_TASK ITEM_.
Please set down every entry from the listing below, word for word.

_RAW DATA_.
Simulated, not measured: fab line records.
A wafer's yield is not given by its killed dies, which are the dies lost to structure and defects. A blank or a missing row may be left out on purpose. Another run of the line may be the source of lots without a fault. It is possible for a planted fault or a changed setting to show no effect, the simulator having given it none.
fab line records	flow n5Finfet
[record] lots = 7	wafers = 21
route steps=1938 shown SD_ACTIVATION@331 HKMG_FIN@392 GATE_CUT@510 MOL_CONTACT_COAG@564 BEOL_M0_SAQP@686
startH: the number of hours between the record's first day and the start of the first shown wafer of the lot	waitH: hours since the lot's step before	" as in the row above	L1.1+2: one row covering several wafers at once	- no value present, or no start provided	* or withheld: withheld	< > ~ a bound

_EXERCISE RESPONSE_.
Simulated, not measured: fab line records.
A wafer's yield is not given by its killed dies, which are the dies lost to structure and defects. A blank or a missing row may be left out on purpose. Another run of the line may be the source of lots without a fault. It is possible for a planted fault or a changed setting to show no effect, the simulator having given it none.
fab line records	flow n5Finfet
[record] lots = 7	wafers = 21
route steps=1938 shown SD_ACTIVATION@331 HKMG_FIN@392 GATE_CUT@510 MOL_CONTACT_COAG@564 BEOL_M0_SAQP@686
startH: the number of hours between the record's first day and the start of the first shown wafer of the lot	waitH: hours since the lot's step before	" as in the row above	L1.1+2: one row covering several wafers at once	- no value present, or no start provided	* or withheld: withheld	< > ~ a bound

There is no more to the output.